§ WORK ORDER
Retype each of the entries below exactly as written.

§ SUPPLIED INFORMATION
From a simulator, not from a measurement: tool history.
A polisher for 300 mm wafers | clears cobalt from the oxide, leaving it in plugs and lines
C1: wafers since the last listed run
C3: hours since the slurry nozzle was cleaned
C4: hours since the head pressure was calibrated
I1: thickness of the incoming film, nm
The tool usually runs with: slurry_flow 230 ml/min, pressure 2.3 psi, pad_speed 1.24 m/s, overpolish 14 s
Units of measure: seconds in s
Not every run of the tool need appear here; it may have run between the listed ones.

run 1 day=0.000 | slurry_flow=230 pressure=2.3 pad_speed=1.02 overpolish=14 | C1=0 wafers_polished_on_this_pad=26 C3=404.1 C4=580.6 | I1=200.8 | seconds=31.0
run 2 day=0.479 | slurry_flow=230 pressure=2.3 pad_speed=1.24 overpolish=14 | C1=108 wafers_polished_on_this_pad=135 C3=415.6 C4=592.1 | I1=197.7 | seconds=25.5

§ WRITTEN SOLUTION
From a simulator, not from a measurement: tool history.
A polisher for 300 mm wafers | clears cobalt from the oxide, leaving it in plugs and lines
C1: wafers since the last listed run
C3: hours since the slurry nozzle was cleaned
C4: hours since the head pressure was calibrated
I1: thickness of the incoming film, nm
The tool usually runs with: slurry_flow 230 ml/min, pressure 2.3 psi, pad_speed 1.24 m/s, overpolish 14 s
Units of measure: seconds in s
Not every run of the tool need appear here; it may have run between the listed ones.

run 1 day=0.000 | slurry_flow=230 pressure=2.3 pad_speed=1.02 overpolish=14 | C1=0 wafers_polished_on_this_pad=26 C3=404.1 C4=580.6 | I1=200.8 | seconds=31.0
run 2 day=0.479 | slurry_flow=230 pressure=2.3 pad_speed=1.24 overpolish=14 | C1=108 wafers_polished_on_this_pad=135 C3=415.6 C4=592.1 | I1=197.7 | seconds=25.5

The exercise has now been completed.